REQUIRED ACTION
Please repeat all the entries. Nothing may differ.

EXTRACTED DATA
Content starts

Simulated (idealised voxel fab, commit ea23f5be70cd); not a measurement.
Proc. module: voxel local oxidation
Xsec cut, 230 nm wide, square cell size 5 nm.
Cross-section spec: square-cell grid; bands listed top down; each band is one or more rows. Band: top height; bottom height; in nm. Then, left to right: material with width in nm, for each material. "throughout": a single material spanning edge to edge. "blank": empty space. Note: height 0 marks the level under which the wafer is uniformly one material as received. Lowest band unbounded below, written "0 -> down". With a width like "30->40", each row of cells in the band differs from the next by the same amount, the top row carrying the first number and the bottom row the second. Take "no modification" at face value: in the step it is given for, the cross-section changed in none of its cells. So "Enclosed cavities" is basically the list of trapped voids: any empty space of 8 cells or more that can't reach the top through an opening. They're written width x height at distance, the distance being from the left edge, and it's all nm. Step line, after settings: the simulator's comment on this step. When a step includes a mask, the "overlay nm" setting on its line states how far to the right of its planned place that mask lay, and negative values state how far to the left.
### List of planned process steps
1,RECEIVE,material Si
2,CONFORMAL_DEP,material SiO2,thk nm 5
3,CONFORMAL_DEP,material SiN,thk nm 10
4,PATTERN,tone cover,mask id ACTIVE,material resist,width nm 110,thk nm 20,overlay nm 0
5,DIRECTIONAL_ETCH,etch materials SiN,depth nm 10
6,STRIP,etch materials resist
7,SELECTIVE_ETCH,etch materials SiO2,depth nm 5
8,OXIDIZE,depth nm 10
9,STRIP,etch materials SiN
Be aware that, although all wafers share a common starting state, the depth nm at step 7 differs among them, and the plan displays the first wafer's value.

Content ends

YOUR SOLUTION
Simulated (idealised voxel fab, commit ea23f5be70cd); not a measurement.
Proc. module: voxel local oxidation
Xsec cut, 230 nm wide, square cell size 5 nm.
Cross-section spec: square-cell grid; bands listed top down; each band is one or more rows. Band: top height; bottom height; in nm. Then, left to right: material with width in nm, for each material. "throughout": a single material spanning edge to edge. "blank": empty space. Note: height 0 marks the level under which the wafer is uniformly one material as received. Lowest band unbounded below, written "0 -> down". With a width like "30->40", each row of cells in the band differs from the next by the same amount, the top row carrying the first number and the bottom row the second. Take "no modification" at face value: in the step it is given for, the cross-section changed in none of its cells. So "Enclosed cavities" is basically the list of trapped voids: any empty space of 8 cells or more that can't reach the top through an opening. They're written width x height at distance, the distance being from the left edge, and it's all nm. Step line, after settings: the simulator's comment on this step. When a step includes a mask, the "overlay nm" setting on its line states how far to the right of its planned place that mask lay, and negative values state how far to the left.
### List of planned process steps
1,RECEIVE,material Si
2,CONFORMAL_DEP,material SiO2,thk nm 5
3,CONFORMAL_DEP,material SiN,thk nm 10
4,PATTERN,tone cover,mask id ACTIVE,material resist,width nm 110,thk nm 20,overlay nm 0
5,DIRECTIONAL_ETCH,etch materials SiN,depth nm 10
6,STRIP,etch materials resist
7,SELECTIVE_ETCH,etch materials SiO2,depth nm 5
8,OXIDIZE,depth nm 10
9,STRIP,etch materials SiN
Be aware that, although all wafers share a common starting state, the depth nm at step 7 differs among them, and the plan displays the first wafer's value.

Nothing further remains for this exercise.